Information supplied |
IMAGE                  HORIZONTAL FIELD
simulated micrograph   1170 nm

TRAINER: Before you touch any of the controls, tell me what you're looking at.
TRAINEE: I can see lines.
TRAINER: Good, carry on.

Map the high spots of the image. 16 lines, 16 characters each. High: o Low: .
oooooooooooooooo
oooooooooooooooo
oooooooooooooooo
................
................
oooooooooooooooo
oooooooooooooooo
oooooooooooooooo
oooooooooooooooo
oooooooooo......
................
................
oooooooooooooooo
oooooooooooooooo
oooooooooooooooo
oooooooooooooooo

Exercise | Your job is to reproduce the listing exactly.

Answer section |
IMAGE                  HORIZONTAL FIELD
simulated micrograph   1170 nm

TRAINER: Before you touch any of the controls, tell me what you're looking at.
TRAINEE: I can see lines.
TRAINER: Good, carry on.

Map the high spots of the image. 16 lines, 16 characters each. High: o Low: .
oooooooooooooooo
oooooooooooooooo
oooooooooooooooo
................
................
oooooooooooooooo
oooooooooooooooo
oooooooooooooooo
oooooooooooooooo
oooooooooo......
................
................
oooooooooooooooo
oooooooooooooooo
oooooooooooooooo
oooooooooooooooo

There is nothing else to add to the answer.